§ Work item
Starting with the first line below, reproduce each line exactly until you have included the one bearing "Notebook, SEM session.".

+++ Data

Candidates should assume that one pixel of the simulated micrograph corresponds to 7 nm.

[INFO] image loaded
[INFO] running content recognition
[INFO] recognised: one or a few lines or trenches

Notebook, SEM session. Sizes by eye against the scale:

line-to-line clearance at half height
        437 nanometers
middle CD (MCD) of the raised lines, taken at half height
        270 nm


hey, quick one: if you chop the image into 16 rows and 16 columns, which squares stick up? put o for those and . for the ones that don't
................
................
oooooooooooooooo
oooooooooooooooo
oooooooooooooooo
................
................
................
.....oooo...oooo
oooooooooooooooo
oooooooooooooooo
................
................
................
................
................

++++++

§ Response area
Candidates should assume that one pixel of the simulated micrograph corresponds to 7 nm.

[INFO] image loaded
[INFO] running content recognition
[INFO] recognised: one or a few lines or trenches

Notebook, SEM session. Sizes by eye against the scale:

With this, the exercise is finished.